→ **TASK ITEM**: Emit an exact copy of the lines running from the start of the records to the line containing "-- hour=4.2 chamber", both included.

→ **GIVEN INFORMATION**:
********
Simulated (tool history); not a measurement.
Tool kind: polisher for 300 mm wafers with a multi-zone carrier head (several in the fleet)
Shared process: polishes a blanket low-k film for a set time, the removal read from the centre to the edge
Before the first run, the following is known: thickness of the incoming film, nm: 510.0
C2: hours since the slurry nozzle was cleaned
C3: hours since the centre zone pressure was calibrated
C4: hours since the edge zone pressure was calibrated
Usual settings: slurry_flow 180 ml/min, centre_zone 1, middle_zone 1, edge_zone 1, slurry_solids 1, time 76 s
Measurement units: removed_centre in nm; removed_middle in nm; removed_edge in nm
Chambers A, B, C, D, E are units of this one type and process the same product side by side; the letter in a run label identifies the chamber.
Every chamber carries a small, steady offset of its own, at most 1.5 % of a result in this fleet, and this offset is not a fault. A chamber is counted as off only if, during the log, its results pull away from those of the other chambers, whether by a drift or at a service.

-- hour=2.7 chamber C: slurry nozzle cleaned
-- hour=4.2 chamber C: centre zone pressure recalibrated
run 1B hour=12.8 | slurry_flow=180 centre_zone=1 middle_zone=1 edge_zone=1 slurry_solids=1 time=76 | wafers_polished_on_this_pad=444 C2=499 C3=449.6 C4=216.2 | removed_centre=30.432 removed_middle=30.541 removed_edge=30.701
********

→ **EXERCISE SOLUTION**:
Simulated (tool history); not a measurement.
Tool kind: polisher for 300 mm wafers with a multi-zone carrier head (several in the fleet)
Shared process: polishes a blanket low-k film for a set time, the removal read from the centre to the edge
Before the first run, the following is known: thickness of the incoming film, nm: 510.0
C2: hours since the slurry nozzle was cleaned
C3: hours since the centre zone pressure was calibrated
C4: hours since the edge zone pressure was calibrated
Usual settings: slurry_flow 180 ml/min, centre_zone 1, middle_zone 1, edge_zone 1, slurry_solids 1, time 76 s
Measurement units: removed_centre in nm; removed_middle in nm; removed_edge in nm
Chambers A, B, C, D, E are units of this one type and process the same product side by side; the letter in a run label identifies the chamber.
Every chamber carries a small, steady offset of its own, at most 1.5 % of a result in this fleet, and this offset is not a fault. A chamber is counted as off only if, during the log, its results pull away from those of the other chambers, whether by a drift or at a service.

-- hour=2.7 chamber C: slurry nozzle cleaned
-- hour=4.2 chamber C: centre zone pressure recalibrated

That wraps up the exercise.